════════════════════

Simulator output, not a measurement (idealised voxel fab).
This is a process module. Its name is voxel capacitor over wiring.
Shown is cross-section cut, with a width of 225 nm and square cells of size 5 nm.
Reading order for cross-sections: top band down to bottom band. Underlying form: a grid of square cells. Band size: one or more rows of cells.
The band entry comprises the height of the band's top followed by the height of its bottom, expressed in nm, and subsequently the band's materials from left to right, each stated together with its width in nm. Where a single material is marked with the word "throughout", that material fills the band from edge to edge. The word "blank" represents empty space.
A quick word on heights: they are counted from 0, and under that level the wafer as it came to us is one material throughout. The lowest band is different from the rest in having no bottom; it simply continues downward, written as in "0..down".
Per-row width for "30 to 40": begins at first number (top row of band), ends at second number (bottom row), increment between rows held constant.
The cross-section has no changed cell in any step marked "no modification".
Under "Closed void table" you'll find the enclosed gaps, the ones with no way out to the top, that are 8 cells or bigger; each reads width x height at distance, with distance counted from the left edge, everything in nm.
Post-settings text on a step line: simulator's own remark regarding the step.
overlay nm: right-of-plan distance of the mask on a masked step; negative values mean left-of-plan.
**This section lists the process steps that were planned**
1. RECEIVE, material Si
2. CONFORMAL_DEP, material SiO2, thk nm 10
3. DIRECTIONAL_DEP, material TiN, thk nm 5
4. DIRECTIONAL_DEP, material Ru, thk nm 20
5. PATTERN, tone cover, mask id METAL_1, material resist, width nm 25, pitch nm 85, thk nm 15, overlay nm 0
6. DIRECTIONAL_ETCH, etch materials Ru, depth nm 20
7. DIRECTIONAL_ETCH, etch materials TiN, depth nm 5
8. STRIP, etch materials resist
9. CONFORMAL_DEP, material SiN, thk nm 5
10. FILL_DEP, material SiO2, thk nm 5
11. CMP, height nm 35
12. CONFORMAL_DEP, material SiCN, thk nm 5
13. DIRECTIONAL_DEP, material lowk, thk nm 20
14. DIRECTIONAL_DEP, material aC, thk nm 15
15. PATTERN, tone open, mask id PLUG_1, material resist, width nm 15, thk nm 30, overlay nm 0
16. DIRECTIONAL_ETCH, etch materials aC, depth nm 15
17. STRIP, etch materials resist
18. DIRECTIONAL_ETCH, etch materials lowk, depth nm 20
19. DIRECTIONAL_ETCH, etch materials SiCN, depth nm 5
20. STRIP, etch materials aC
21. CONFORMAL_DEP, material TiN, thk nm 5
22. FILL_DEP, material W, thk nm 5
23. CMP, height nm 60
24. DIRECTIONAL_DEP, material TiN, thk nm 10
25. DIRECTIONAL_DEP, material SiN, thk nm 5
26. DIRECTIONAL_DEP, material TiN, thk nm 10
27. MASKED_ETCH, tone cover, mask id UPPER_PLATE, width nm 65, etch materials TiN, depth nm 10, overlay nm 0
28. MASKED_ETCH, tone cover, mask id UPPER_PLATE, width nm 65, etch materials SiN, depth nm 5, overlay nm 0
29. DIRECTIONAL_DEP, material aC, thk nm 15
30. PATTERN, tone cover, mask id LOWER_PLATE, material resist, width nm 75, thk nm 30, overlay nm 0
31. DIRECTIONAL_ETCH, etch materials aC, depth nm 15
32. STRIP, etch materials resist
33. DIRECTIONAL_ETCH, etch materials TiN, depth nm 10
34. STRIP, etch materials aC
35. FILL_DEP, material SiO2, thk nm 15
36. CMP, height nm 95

════════════════════

## Assigned task
Using the records above, output exactly the lines from the first through the line that contains "that were planned**", with both of those included.

## Exercise solution
Simulator output, not a measurement (idealised voxel fab).
This is a process module. Its name is voxel capacitor over wiring.
Shown is cross-section cut, with a width of 225 nm and square cells of size 5 nm.
Reading order for cross-sections: top band down to bottom band. Underlying form: a grid of square cells. Band size: one or more rows of cells.
The band entry comprises the height of the band's top followed by the height of its bottom, expressed in nm, and subsequently the band's materials from left to right, each stated together with its width in nm. Where a single material is marked with the word "throughout", that material fills the band from edge to edge. The word "blank" represents empty space.
A quick word on heights: they are counted from 0, and under that level the wafer as it came to us is one material throughout. The lowest band is different from the rest in having no bottom; it simply continues downward, written as in "0..down".
Per-row width for "30 to 40": begins at first number (top row of band), ends at second number (bottom row), increment between rows held constant.
The cross-section has no changed cell in any step marked "no modification".
Under "Closed void table" you'll find the enclosed gaps, the ones with no way out to the top, that are 8 cells or bigger; each reads width x height at distance, with distance counted from the left edge, everything in nm.
Post-settings text on a step line: simulator's own remark regarding the step.
overlay nm: right-of-plan distance of the mask on a masked step; negative values mean left-of-plan.
**This section lists the process steps that were planned**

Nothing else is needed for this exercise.